----------
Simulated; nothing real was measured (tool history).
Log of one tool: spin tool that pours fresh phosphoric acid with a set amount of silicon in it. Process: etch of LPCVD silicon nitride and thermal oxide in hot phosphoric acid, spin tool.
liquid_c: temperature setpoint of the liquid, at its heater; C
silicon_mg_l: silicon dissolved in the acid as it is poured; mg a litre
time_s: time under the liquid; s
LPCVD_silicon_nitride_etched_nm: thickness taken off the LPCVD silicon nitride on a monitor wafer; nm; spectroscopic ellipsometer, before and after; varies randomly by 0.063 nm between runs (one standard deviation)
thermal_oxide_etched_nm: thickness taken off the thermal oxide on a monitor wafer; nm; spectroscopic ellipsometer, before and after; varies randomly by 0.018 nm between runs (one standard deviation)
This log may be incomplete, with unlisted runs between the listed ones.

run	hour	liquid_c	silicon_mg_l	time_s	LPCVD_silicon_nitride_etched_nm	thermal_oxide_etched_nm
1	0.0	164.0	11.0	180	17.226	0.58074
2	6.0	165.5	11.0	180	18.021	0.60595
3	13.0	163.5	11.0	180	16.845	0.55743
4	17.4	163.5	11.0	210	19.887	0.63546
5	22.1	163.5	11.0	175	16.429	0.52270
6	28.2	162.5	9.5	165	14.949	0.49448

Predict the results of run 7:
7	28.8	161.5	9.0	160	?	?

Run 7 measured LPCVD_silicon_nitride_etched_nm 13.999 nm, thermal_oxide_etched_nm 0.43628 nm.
----------

**Work task:** Using the data above, print exactly the lines from the line that contains "Log of one tool: spin" through the line that contains "liquid_c: temperature setpoint", with both included.

**Solution:**
Log of one tool: spin tool that pours fresh phosphoric acid with a set amount of silicon in it. Process: etch of LPCVD silicon nitride and thermal oxide in hot phosphoric acid, spin tool.
liquid_c: temperature setpoint of the liquid, at its heater; C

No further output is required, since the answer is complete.